++++++

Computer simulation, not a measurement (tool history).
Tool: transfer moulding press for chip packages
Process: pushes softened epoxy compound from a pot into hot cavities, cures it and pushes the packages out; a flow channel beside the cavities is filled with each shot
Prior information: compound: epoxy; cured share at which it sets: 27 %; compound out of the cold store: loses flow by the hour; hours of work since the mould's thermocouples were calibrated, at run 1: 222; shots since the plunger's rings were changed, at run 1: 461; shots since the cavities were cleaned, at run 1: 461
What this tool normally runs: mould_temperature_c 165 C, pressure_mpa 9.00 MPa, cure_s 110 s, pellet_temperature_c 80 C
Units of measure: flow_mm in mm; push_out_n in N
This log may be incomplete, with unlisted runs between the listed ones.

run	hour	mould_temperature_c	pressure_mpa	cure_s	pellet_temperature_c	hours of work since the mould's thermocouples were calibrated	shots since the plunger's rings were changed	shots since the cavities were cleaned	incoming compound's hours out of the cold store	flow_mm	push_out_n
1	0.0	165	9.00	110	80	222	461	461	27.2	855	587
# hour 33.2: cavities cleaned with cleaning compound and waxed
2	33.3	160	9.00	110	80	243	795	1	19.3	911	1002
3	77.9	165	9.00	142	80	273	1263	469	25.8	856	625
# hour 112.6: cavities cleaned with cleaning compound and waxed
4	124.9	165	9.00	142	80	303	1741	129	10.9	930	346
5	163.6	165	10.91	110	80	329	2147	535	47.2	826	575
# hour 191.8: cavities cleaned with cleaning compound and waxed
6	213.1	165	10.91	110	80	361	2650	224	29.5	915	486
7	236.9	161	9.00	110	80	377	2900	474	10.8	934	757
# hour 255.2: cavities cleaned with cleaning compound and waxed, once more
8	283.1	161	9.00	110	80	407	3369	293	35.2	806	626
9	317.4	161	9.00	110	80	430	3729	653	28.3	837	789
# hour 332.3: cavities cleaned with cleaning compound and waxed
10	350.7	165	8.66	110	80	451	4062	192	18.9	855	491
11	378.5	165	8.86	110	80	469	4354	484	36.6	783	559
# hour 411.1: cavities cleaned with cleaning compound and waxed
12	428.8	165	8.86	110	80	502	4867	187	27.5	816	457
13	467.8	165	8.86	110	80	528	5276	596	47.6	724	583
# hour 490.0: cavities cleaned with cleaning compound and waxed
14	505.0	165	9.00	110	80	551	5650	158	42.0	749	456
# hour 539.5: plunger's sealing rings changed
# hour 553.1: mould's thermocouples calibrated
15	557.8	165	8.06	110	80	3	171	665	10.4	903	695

++++++

Your answer should be the exact lines above from the one with "Prior information: compound: epoxy;" through the one with "This log may", both included, and nothing besides.

Prior information: compound: epoxy; cured share at which it sets: 27 %; compound out of the cold store: loses flow by the hour; hours of work since the mould's thermocouples were calibrated, at run 1: 222; shots since the plunger's rings were changed, at run 1: 461; shots since the cavities were cleaned, at run 1: 461
What this tool normally runs: mould_temperature_c 165 C, pressure_mpa 9.00 MPa, cure_s 110 s, pellet_temperature_c 80 C
Units of measure: flow_mm in mm; push_out_n in N
This log may be incomplete, with unlisted runs between the listed ones.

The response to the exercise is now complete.